EXTRACTED ENTRIES:
- Opening Delimiter -
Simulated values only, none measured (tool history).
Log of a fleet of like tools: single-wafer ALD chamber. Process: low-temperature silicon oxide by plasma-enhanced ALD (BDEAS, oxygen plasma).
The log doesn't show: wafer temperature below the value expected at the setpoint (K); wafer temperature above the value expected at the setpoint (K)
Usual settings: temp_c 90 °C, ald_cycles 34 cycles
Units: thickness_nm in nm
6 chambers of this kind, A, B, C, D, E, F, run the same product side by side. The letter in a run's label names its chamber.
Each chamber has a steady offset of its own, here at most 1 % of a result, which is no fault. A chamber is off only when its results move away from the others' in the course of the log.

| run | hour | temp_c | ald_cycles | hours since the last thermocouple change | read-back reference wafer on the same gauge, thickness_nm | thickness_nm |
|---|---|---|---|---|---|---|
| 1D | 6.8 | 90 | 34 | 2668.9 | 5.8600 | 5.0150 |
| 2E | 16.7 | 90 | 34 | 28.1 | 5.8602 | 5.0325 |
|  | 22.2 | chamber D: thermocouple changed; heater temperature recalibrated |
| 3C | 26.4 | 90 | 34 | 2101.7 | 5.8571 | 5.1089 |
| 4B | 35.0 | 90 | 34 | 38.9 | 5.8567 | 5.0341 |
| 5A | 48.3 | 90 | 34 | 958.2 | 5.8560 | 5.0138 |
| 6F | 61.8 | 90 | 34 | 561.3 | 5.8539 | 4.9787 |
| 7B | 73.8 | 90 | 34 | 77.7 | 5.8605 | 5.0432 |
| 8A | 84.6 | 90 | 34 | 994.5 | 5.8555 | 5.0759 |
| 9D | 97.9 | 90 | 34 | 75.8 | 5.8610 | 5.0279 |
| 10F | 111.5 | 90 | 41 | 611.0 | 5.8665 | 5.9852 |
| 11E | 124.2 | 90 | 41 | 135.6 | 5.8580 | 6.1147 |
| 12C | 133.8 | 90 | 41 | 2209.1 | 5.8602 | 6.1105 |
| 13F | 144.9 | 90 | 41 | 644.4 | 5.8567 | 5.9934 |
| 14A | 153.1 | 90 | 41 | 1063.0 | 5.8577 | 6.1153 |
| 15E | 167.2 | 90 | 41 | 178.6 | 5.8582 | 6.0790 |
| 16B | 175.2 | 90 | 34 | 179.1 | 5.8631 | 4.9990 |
- Closing Delimiter -

Reproduce the records above line by line, without any change, up to and including the line that holds "5.8539 | 4.9787 |".

Simulated values only, none measured (tool history).
Log of a fleet of like tools: single-wafer ALD chamber. Process: low-temperature silicon oxide by plasma-enhanced ALD (BDEAS, oxygen plasma).
The log doesn't show: wafer temperature below the value expected at the setpoint (K); wafer temperature above the value expected at the setpoint (K)
Usual settings: temp_c 90 °C, ald_cycles 34 cycles
Units: thickness_nm in nm
6 chambers of this kind, A, B, C, D, E, F, run the same product side by side. The letter in a run's label names its chamber.
Each chamber has a steady offset of its own, here at most 1 % of a result, which is no fault. A chamber is off only when its results move away from the others' in the course of the log.

| run | hour | temp_c | ald_cycles | hours since the last thermocouple change | read-back reference wafer on the same gauge, thickness_nm | thickness_nm |
|---|---|---|---|---|---|---|
| 1D | 6.8 | 90 | 34 | 2668.9 | 5.8600 | 5.0150 |
| 2E | 16.7 | 90 | 34 | 28.1 | 5.8602 | 5.0325 |
|  | 22.2 | chamber D: thermocouple changed; heater temperature recalibrated |
| 3C | 26.4 | 90 | 34 | 2101.7 | 5.8571 | 5.1089 |
| 4B | 35.0 | 90 | 34 | 38.9 | 5.8567 | 5.0341 |
| 5A | 48.3 | 90 | 34 | 958.2 | 5.8560 | 5.0138 |
| 6F | 61.8 | 90 | 34 | 561.3 | 5.8539 | 4.9787 |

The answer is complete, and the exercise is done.